(Beginning of EXTRACTED DATA)

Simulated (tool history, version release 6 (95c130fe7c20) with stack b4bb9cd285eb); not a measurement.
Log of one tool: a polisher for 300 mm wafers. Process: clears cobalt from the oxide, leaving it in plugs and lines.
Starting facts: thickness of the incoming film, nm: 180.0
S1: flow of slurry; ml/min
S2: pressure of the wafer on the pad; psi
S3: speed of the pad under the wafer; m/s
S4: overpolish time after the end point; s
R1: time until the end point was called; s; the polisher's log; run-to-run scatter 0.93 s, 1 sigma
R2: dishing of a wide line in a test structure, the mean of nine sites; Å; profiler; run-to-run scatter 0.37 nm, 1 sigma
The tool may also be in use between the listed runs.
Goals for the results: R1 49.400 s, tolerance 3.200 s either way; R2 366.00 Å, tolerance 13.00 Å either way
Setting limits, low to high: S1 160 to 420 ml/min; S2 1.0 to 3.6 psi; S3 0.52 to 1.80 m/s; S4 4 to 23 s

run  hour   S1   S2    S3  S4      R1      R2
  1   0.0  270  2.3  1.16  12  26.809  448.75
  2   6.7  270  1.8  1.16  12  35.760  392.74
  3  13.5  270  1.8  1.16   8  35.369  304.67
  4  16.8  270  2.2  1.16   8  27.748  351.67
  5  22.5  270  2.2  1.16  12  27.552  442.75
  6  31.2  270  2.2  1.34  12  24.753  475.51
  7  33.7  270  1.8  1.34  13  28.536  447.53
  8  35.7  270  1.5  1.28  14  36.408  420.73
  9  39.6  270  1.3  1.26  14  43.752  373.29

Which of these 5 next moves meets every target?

(End of EXTRACTED DATA)

- **WORK ITEM**:
Copy all the data. Match it exactly.

- **YOUR RESPONSE**:
Simulated (tool history, version release 6 (95c130fe7c20) with stack b4bb9cd285eb); not a measurement.
Log of one tool: a polisher for 300 mm wafers. Process: clears cobalt from the oxide, leaving it in plugs and lines.
Starting facts: thickness of the incoming film, nm: 180.0
S1: flow of slurry; ml/min
S2: pressure of the wafer on the pad; psi
S3: speed of the pad under the wafer; m/s
S4: overpolish time after the end point; s
R1: time until the end point was called; s; the polisher's log; run-to-run scatter 0.93 s, 1 sigma
R2: dishing of a wide line in a test structure, the mean of nine sites; Å; profiler; run-to-run scatter 0.37 nm, 1 sigma
The tool may also be in use between the listed runs.
Goals for the results: R1 49.400 s, tolerance 3.200 s either way; R2 366.00 Å, tolerance 13.00 Å either way
Setting limits, low to high: S1 160 to 420 ml/min; S2 1.0 to 3.6 psi; S3 0.52 to 1.80 m/s; S4 4 to 23 s

run  hour   S1   S2    S3  S4      R1      R2
  1   0.0  270  2.3  1.16  12  26.809  448.75
  2   6.7  270  1.8  1.16  12  35.760  392.74
  3  13.5  270  1.8  1.16   8  35.369  304.67
  4  16.8  270  2.2  1.16   8  27.748  351.67
  5  22.5  270  2.2  1.16  12  27.552  442.75
  6  31.2  270  2.2  1.34  12  24.753  475.51
  7  33.7  270  1.8  1.34  13  28.536  447.53
  8  35.7  270  1.5  1.28  14  36.408  420.73
  9  39.6  270  1.3  1.26  14  43.752  373.29

Which of these 5 next moves meets every target?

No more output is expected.